━━━━━━━━━━━━━━━━━━━━

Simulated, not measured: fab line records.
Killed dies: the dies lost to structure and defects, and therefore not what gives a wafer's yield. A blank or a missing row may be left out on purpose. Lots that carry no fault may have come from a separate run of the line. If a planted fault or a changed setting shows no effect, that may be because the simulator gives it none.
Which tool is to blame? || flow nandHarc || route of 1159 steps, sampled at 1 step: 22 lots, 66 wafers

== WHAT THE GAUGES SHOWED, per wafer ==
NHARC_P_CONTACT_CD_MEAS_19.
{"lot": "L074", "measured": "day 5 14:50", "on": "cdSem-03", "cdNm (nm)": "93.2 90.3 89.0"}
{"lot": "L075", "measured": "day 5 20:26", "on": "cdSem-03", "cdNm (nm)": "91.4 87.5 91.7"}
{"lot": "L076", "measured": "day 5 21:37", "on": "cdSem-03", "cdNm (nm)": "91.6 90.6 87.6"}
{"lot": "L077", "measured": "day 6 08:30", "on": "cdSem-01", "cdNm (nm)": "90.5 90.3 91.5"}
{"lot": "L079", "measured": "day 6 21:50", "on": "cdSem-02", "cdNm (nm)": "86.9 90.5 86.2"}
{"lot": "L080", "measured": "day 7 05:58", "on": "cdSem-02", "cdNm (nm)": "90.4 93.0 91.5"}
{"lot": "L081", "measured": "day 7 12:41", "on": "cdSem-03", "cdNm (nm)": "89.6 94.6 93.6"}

━━━━━━━━━━━━━━━━━━━━

Activity
Everything in the data should be copied exactly. Leave nothing out.

Exercise response
Simulated, not measured: fab line records.
Killed dies: the dies lost to structure and defects, and therefore not what gives a wafer's yield. A blank or a missing row may be left out on purpose. Lots that carry no fault may have come from a separate run of the line. If a planted fault or a changed setting shows no effect, that may be because the simulator gives it none.
Which tool is to blame? || flow nandHarc || route of 1159 steps, sampled at 1 step: 22 lots, 66 wafers

== WHAT THE GAUGES SHOWED, per wafer ==
NHARC_P_CONTACT_CD_MEAS_19.
{"lot": "L074", "measured": "day 5 14:50", "on": "cdSem-03", "cdNm (nm)": "93.2 90.3 89.0"}
{"lot": "L075", "measured": "day 5 20:26", "on": "cdSem-03", "cdNm (nm)": "91.4 87.5 91.7"}
{"lot": "L076", "measured": "day 5 21:37", "on": "cdSem-03", "cdNm (nm)": "91.6 90.6 87.6"}
{"lot": "L077", "measured": "day 6 08:30", "on": "cdSem-01", "cdNm (nm)": "90.5 90.3 91.5"}
{"lot": "L079", "measured": "day 6 21:50", "on": "cdSem-02", "cdNm (nm)": "86.9 90.5 86.2"}
{"lot": "L080", "measured": "day 7 05:58", "on": "cdSem-02", "cdNm (nm)": "90.4 93.0 91.5"}
{"lot": "L081", "measured": "day 7 12:41", "on": "cdSem-03", "cdNm (nm)": "89.6 94.6 93.6"}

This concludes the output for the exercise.